Dataset extract Start Marker

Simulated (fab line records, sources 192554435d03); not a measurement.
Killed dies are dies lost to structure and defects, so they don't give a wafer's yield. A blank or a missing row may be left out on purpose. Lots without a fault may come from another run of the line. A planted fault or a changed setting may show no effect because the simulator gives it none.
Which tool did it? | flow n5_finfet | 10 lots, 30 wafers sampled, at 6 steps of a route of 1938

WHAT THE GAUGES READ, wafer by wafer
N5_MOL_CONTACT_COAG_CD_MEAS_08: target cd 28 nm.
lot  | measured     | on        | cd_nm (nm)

Dataset extract End Marker

# [Requirement]
Transcribe the full listing. Change nothing.

# [Exercise output]
Simulated (fab line records, sources 192554435d03); not a measurement.
Killed dies are dies lost to structure and defects, so they don't give a wafer's yield. A blank or a missing row may be left out on purpose. Lots without a fault may come from another run of the line. A planted fault or a changed setting may show no effect because the simulator gives it none.
Which tool did it? | flow n5_finfet | 10 lots, 30 wafers sampled, at 6 steps of a route of 1938

WHAT THE GAUGES READ, wafer by wafer
N5_MOL_CONTACT_COAG_CD_MEAS_08: target cd 28 nm.
lot  | measured     | on        | cd_nm (nm)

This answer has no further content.